§ **Record excerpts**:
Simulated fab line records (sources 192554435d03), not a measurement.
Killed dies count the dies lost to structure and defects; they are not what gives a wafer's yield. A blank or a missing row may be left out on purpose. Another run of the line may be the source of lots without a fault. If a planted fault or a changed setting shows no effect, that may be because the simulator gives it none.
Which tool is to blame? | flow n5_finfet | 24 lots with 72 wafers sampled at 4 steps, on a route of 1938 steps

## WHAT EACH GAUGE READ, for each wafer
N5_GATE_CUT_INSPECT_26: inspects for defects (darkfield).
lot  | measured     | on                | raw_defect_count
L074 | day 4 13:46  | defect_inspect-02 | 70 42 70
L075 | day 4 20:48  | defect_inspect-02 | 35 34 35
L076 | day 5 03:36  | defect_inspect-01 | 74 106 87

§ **Work instruction**:
Output the listing in full. Leave every line unchanged.

§ **Exercise output**:
Simulated fab line records (sources 192554435d03), not a measurement.
Killed dies count the dies lost to structure and defects; they are not what gives a wafer's yield. A blank or a missing row may be left out on purpose. Another run of the line may be the source of lots without a fault. If a planted fault or a changed setting shows no effect, that may be because the simulator gives it none.
Which tool is to blame? | flow n5_finfet | 24 lots with 72 wafers sampled at 4 steps, on a route of 1938 steps

## WHAT EACH GAUGE READ, for each wafer
N5_GATE_CUT_INSPECT_26: inspects for defects (darkfield).
lot  | measured     | on                | raw_defect_count
L074 | day 4 13:46  | defect_inspect-02 | 70 42 70
L075 | day 4 20:48  | defect_inspect-02 | 35 34 35
L076 | day 5 03:36  | defect_inspect-01 | 74 106 87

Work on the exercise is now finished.